__Work task__. Print, exactly as written, every line from the first line of the records below through the line containing "(*) after a", and nothing further.

__Listed records__.
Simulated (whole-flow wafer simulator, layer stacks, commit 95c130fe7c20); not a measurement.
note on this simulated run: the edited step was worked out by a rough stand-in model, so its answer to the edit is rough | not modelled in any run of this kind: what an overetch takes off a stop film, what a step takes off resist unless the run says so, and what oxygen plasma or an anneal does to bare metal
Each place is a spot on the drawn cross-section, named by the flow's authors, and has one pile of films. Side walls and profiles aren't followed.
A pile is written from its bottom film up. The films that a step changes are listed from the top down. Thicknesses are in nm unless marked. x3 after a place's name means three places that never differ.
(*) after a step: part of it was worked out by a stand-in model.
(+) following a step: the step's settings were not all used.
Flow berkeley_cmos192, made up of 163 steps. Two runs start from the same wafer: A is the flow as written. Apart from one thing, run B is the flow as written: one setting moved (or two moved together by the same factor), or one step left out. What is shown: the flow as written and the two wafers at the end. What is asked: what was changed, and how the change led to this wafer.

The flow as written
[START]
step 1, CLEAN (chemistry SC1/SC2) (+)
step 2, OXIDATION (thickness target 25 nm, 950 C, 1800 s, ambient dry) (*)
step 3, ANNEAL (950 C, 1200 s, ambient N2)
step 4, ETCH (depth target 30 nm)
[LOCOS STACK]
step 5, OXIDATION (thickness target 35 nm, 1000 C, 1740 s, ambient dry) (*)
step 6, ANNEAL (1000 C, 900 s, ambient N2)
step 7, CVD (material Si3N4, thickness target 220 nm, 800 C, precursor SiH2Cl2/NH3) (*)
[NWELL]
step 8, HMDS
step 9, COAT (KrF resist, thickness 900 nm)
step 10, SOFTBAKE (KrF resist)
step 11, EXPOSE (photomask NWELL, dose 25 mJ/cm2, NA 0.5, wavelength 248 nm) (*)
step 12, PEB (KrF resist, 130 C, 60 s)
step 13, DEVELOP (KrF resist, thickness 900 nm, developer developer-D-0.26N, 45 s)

__Result__.
Simulated (whole-flow wafer simulator, layer stacks, commit 95c130fe7c20); not a measurement.
note on this simulated run: the edited step was worked out by a rough stand-in model, so its answer to the edit is rough | not modelled in any run of this kind: what an overetch takes off a stop film, what a step takes off resist unless the run says so, and what oxygen plasma or an anneal does to bare metal
Each place is a spot on the drawn cross-section, named by the flow's authors, and has one pile of films. Side walls and profiles aren't followed.
A pile is written from its bottom film up. The films that a step changes are listed from the top down. Thicknesses are in nm unless marked. x3 after a place's name means three places that never differ.
(*) after a step: part of it was worked out by a stand-in model.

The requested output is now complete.